> [Extracted entries]:
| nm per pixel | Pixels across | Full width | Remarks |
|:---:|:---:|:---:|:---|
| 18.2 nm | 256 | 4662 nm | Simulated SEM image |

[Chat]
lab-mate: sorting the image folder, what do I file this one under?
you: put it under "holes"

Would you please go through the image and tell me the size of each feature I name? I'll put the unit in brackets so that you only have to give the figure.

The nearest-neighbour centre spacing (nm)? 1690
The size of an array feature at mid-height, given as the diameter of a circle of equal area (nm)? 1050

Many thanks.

> [Work order]: "The size of an" marks the last line to print; print everything from the first line of the data through that line, unchanged, and nothing more.

> [Exercise solution]:
| nm per pixel | Pixels across | Full width | Remarks |
|:---:|:---:|:---:|:---|
| 18.2 nm | 256 | 4662 nm | Simulated SEM image |

[Chat]
lab-mate: sorting the image folder, what do I file this one under?
you: put it under "holes"

Would you please go through the image and tell me the size of each feature I name? I'll put the unit in brackets so that you only have to give the figure.

The nearest-neighbour centre spacing (nm)? 1690
The size of an array feature at mid-height, given as the diameter of a circle of equal area (nm)? 1050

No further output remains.